*-*-*
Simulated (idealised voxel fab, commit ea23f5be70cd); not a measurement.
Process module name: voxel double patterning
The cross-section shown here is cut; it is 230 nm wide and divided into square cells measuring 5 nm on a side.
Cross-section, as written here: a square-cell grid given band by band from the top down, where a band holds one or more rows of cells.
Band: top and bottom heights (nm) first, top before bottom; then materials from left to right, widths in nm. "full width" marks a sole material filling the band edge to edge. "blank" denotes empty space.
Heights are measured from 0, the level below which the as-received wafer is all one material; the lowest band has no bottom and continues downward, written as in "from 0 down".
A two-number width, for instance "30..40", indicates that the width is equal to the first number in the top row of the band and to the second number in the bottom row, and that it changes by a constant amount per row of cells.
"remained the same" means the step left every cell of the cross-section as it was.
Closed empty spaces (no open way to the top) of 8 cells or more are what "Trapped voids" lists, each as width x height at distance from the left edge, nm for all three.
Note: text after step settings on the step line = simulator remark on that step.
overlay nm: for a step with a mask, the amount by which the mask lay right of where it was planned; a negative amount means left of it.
*-*-*

▶ Task item: The answer should be the first line of the material and every line after it through the line containing "Cross-section, as written", exactly as written, and nothing else.

▶ Response box:
Simulated (idealised voxel fab, commit ea23f5be70cd); not a measurement.
Process module name: voxel double patterning
The cross-section shown here is cut; it is 230 nm wide and divided into square cells measuring 5 nm on a side.
Cross-section, as written here: a square-cell grid given band by band from the top down, where a band holds one or more rows of cells.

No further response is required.